*** Data extracts ***

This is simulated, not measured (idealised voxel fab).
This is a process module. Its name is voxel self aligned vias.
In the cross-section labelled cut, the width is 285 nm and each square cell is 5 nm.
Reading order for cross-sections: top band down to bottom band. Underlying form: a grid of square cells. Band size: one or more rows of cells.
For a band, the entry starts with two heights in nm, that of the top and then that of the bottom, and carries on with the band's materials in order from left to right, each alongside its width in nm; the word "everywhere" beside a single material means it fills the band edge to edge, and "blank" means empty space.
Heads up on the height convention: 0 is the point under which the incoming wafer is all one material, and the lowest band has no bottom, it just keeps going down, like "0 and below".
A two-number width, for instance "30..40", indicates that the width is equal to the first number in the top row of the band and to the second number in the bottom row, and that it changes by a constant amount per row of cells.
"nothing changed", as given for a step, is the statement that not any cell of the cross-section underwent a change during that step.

*** End of Data extracts ***

Exercise: Set down each line of the material above again, exactly.

Written response:
This is simulated, not measured (idealised voxel fab).
This is a process module. Its name is voxel self aligned vias.
In the cross-section labelled cut, the width is 285 nm and each square cell is 5 nm.
Reading order for cross-sections: top band down to bottom band. Underlying form: a grid of square cells. Band size: one or more rows of cells.
For a band, the entry starts with two heights in nm, that of the top and then that of the bottom, and carries on with the band's materials in order from left to right, each alongside its width in nm; the word "everywhere" beside a single material means it fills the band edge to edge, and "blank" means empty space.
Heads up on the height convention: 0 is the point under which the incoming wafer is all one material, and the lowest band has no bottom, it just keeps going down, like "0 and below".
A two-number width, for instance "30..40", indicates that the width is equal to the first number in the top row of the band and to the second number in the bottom row, and that it changes by a constant amount per row of cells.
"nothing changed", as given for a step, is the statement that not any cell of the cross-section underwent a change during that step.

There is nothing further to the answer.